Lines after the one containing "FYI the section" are to be omitted; print exactly each line from the start of the records up to and including it.

━━━━━━━━━━━━━━━━━━━━

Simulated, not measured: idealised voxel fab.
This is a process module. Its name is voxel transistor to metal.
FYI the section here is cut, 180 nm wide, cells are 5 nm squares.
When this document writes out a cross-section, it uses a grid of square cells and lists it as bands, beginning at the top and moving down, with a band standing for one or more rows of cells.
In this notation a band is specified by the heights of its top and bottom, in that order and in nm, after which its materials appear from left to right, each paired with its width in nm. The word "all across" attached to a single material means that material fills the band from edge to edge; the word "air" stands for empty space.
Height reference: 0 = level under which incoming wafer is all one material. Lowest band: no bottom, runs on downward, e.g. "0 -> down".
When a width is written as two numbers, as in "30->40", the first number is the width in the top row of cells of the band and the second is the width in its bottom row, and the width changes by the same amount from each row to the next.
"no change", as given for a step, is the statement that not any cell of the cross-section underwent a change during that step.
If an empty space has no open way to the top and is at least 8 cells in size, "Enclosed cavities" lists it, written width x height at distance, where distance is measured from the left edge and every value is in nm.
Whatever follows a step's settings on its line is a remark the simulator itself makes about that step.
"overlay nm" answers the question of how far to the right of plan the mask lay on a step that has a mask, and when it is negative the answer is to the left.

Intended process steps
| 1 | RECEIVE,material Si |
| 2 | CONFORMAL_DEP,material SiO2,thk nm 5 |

━━━━━━━━━━━━━━━━━━━━

SOLUTION:
Simulated, not measured: idealised voxel fab.
This is a process module. Its name is voxel transistor to metal.
FYI the section here is cut, 180 nm wide, cells are 5 nm squares.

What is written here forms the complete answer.